▸ Work order:
Keeping every word in place, write out the entries that come next.

(Beginning of Input data)
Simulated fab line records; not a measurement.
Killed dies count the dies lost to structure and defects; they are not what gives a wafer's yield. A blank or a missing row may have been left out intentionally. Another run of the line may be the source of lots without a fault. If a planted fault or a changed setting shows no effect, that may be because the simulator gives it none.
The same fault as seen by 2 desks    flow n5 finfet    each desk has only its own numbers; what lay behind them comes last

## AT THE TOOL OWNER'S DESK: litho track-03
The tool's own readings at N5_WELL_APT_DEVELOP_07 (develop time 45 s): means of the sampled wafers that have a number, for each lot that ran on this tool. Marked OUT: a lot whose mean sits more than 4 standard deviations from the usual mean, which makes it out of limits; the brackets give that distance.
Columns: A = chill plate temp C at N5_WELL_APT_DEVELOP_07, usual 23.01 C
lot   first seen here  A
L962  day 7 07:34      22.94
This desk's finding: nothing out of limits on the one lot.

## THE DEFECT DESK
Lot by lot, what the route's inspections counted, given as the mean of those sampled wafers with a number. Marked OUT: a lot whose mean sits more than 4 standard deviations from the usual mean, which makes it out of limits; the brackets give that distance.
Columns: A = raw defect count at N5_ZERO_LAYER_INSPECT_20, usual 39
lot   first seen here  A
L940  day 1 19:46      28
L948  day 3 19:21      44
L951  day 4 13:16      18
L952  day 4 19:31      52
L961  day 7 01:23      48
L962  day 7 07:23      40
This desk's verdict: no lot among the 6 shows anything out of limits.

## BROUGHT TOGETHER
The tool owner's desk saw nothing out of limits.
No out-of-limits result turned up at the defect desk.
(End of Input data)

▸ Exercise output:
Simulated fab line records; not a measurement.
Killed dies count the dies lost to structure and defects; they are not what gives a wafer's yield. A blank or a missing row may have been left out intentionally. Another run of the line may be the source of lots without a fault. If a planted fault or a changed setting shows no effect, that may be because the simulator gives it none.
The same fault as seen by 2 desks    flow n5 finfet    each desk has only its own numbers; what lay behind them comes last

## AT THE TOOL OWNER'S DESK: litho track-03
The tool's own readings at N5_WELL_APT_DEVELOP_07 (develop time 45 s): means of the sampled wafers that have a number, for each lot that ran on this tool. Marked OUT: a lot whose mean sits more than 4 standard deviations from the usual mean, which makes it out of limits; the brackets give that distance.
Columns: A = chill plate temp C at N5_WELL_APT_DEVELOP_07, usual 23.01 C
lot   first seen here  A
L962  day 7 07:34      22.94
This desk's finding: nothing out of limits on the one lot.

## THE DEFECT DESK
Lot by lot, what the route's inspections counted, given as the mean of those sampled wafers with a number. Marked OUT: a lot whose mean sits more than 4 standard deviations from the usual mean, which makes it out of limits; the brackets give that distance.
Columns: A = raw defect count at N5_ZERO_LAYER_INSPECT_20, usual 39
lot   first seen here  A
L940  day 1 19:46      28
L948  day 3 19:21      44
L951  day 4 13:16      18
L952  day 4 19:31      52
L961  day 7 01:23      48
L962  day 7 07:23      40
This desk's verdict: no lot among the 6 shows anything out of limits.

## BROUGHT TOGETHER
The tool owner's desk saw nothing out of limits.
No out-of-limits result turned up at the defect desk.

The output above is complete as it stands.